Information:
*** Block opens ***
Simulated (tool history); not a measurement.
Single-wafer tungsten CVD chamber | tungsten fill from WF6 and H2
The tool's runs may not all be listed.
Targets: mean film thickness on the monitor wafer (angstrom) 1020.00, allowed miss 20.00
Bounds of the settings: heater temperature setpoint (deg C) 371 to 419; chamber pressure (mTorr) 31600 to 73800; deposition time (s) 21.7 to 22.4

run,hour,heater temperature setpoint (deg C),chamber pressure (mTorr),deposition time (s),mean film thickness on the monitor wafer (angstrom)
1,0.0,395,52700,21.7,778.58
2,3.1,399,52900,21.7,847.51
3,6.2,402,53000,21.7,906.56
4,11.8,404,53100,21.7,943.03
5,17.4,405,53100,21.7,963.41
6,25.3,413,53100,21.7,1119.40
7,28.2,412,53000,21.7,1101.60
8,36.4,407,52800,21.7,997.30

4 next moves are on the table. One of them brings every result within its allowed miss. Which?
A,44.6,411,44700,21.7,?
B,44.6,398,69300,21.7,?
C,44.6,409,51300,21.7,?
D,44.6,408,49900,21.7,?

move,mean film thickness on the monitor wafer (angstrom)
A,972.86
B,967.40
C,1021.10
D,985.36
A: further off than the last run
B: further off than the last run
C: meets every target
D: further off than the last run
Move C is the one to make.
*** Block closes ***

Task item: Both the line containing "D,44.6,408,49900,21.7,?" and the line containing "D: further off than the last run" belong in the answer. Print them and every line above that falls between them exactly, and no others.

Exercise result:
D,44.6,408,49900,21.7,?

move,mean film thickness on the monitor wafer (angstrom)
A,972.86
B,967.40
C,1021.10
D,985.36
A: further off than the last run
B: further off than the last run
C: meets every target
D: further off than the last run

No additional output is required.